**Material provided:**
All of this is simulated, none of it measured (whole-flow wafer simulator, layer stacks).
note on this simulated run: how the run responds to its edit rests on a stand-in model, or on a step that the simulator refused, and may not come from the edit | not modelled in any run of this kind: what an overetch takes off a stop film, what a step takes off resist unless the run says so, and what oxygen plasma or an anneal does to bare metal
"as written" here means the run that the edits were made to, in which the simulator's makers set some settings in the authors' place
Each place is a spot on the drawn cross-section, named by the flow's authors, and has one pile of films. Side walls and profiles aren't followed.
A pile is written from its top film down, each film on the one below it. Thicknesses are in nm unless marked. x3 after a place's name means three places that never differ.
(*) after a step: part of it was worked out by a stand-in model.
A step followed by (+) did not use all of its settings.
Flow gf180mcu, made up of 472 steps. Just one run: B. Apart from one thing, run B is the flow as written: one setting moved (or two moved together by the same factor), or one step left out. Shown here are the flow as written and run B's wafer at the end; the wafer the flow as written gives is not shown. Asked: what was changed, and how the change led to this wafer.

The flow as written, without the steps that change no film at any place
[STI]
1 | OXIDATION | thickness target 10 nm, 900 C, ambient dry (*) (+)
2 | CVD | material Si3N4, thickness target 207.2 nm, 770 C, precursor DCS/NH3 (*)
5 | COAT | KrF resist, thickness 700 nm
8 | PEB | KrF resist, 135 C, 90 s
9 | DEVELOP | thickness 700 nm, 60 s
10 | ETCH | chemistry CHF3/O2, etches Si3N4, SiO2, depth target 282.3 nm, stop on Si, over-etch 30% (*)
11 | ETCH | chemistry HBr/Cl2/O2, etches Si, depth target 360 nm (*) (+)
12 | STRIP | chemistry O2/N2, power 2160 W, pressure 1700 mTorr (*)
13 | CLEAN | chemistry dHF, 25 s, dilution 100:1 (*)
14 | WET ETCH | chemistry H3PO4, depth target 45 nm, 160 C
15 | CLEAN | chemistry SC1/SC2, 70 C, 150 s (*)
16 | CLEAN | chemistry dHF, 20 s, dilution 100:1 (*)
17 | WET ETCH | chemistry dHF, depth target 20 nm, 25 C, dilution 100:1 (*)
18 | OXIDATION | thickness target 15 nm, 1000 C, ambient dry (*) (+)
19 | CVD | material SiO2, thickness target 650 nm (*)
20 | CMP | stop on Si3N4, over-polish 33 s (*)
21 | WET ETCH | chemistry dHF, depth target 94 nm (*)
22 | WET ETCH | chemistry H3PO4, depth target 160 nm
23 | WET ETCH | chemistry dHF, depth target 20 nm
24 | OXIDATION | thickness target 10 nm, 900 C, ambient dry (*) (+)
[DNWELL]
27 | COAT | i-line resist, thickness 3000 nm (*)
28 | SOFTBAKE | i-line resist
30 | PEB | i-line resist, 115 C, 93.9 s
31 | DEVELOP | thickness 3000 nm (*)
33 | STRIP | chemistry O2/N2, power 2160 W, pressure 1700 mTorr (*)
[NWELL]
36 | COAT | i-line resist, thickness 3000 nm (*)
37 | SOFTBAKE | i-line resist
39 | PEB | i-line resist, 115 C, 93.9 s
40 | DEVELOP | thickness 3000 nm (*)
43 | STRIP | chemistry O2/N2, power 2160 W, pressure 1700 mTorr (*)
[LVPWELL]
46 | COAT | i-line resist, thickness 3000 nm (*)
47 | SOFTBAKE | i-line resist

**Requirement:** The exact lines of the material above starting at the one that contains "11 | ETCH |" and ending at the one that contains "16 | CLEAN |" are what to retype; leave out everything else.

**Answer section:**
11 | ETCH | chemistry HBr/Cl2/O2, etches Si, depth target 360 nm (*) (+)
12 | STRIP | chemistry O2/N2, power 2160 W, pressure 1700 mTorr (*)
13 | CLEAN | chemistry dHF, 25 s, dilution 100:1 (*)
14 | WET ETCH | chemistry H3PO4, depth target 45 nm, 160 C
15 | CLEAN | chemistry SC1/SC2, 70 C, 150 s (*)
16 | CLEAN | chemistry dHF, 20 s, dilution 100:1 (*)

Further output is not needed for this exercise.